### RECORDS SHOWN
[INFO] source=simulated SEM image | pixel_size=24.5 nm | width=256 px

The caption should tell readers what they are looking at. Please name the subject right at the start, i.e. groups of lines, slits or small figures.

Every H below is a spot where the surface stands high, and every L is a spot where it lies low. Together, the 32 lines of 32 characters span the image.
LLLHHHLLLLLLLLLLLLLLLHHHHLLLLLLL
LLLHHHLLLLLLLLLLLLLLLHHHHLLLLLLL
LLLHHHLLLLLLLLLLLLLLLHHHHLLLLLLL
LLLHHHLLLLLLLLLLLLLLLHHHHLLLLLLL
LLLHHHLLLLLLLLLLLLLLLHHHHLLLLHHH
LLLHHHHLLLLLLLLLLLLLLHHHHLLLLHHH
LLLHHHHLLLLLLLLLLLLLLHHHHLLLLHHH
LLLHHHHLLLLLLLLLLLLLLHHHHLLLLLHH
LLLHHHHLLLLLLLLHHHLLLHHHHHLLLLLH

### REQUIREMENT
Please print the lines from the start of the records up to and including the line with "LLLHHHHLLLLLLLLLLLLLLHHHHLLLLLHH", copying each one exactly and leaving out the rest.

### EXERCISE OUTPUT
[INFO] source=simulated SEM image | pixel_size=24.5 nm | width=256 px

The caption should tell readers what they are looking at. Please name the subject right at the start, i.e. groups of lines, slits or small figures.

Every H below is a spot where the surface stands high, and every L is a spot where it lies low. Together, the 32 lines of 32 characters span the image.
LLLHHHLLLLLLLLLLLLLLLHHHHLLLLLLL
LLLHHHLLLLLLLLLLLLLLLHHHHLLLLLLL
LLLHHHLLLLLLLLLLLLLLLHHHHLLLLLLL
LLLHHHLLLLLLLLLLLLLLLHHHHLLLLLLL
LLLHHHLLLLLLLLLLLLLLLHHHHLLLLHHH
LLLHHHHLLLLLLLLLLLLLLHHHHLLLLHHH
LLLHHHHLLLLLLLLLLLLLLHHHHLLLLHHH
LLLHHHHLLLLLLLLLLLLLLHHHHLLLLLHH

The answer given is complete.